EXERCISE: Copy, word for word, each line of the data below from the first through the line containing "Each band's line", and stop there.

○ ○ ○ ○ ○ ○ ○

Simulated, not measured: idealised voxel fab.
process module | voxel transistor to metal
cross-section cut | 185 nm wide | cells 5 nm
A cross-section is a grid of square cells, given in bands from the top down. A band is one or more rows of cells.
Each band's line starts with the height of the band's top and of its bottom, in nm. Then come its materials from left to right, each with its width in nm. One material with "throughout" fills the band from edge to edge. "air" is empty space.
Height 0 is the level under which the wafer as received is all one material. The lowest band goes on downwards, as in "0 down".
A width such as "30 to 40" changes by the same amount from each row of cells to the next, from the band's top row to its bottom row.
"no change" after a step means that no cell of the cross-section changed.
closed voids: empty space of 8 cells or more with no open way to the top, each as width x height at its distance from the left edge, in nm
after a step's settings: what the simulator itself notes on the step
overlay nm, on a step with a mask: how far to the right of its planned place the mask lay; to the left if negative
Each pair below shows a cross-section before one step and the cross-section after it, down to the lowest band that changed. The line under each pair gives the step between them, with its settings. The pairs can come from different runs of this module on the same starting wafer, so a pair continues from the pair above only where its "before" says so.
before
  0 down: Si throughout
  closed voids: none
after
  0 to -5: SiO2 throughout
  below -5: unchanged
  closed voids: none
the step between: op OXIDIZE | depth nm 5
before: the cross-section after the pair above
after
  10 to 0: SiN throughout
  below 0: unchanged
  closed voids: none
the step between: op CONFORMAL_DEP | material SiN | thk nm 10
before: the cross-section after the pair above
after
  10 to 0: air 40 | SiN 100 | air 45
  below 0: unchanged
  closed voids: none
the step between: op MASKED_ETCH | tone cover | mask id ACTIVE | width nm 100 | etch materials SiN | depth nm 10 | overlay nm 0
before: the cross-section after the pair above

○ ○ ○ ○ ○ ○ ○

REPLY:
Simulated, not measured: idealised voxel fab.
process module | voxel transistor to metal
cross-section cut | 185 nm wide | cells 5 nm
A cross-section is a grid of square cells, given in bands from the top down. A band is one or more rows of cells.
Each band's line starts with the height of the band's top and of its bottom, in nm. Then come its materials from left to right, each with its width in nm. One material with "throughout" fills the band from edge to edge. "air" is empty space.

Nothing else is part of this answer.